> _SUPPLIED DATA_:
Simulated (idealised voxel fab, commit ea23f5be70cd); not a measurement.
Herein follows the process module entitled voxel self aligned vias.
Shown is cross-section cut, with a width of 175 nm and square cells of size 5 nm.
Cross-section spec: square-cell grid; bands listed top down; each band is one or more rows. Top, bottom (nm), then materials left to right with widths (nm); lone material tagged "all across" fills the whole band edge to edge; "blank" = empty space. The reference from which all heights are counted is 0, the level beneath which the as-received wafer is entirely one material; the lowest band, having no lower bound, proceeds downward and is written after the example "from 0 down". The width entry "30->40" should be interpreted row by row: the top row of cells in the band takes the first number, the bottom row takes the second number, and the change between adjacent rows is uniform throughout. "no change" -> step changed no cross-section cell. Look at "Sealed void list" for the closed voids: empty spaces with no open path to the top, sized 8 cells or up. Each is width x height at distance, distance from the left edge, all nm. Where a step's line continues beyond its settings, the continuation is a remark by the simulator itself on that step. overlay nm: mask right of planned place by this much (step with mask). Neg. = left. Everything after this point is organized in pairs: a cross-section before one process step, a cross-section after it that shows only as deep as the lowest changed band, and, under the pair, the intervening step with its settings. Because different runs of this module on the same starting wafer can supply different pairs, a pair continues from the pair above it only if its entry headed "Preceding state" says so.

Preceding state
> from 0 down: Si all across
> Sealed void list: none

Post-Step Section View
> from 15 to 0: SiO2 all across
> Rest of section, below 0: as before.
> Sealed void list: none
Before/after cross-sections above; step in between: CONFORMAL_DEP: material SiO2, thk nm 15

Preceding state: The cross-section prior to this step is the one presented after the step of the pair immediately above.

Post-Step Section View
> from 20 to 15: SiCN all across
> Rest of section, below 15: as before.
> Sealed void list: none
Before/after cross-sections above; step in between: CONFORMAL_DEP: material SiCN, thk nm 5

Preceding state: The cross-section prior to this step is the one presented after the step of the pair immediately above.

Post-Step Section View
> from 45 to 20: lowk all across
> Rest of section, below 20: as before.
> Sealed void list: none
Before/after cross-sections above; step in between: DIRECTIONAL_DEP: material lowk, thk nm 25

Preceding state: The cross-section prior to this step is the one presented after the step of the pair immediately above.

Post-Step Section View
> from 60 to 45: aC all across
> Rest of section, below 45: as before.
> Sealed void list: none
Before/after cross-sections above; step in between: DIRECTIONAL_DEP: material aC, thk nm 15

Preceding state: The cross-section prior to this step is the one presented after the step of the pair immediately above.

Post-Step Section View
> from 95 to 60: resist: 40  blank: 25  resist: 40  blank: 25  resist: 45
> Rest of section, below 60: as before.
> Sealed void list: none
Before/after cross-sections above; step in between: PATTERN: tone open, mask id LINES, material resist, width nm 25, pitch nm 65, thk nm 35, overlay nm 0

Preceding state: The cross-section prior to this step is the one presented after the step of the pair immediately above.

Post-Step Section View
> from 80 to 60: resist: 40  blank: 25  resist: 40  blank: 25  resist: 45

> _BRIEF_: Set down the lines above as they stand, starting with the first line and ending with the line that contains "Shown is cross-section".

> _TASK RESULT_:
Simulated (idealised voxel fab, commit ea23f5be70cd); not a measurement.
Herein follows the process module entitled voxel self aligned vias.
Shown is cross-section cut, with a width of 175 nm and square cells of size 5 nm.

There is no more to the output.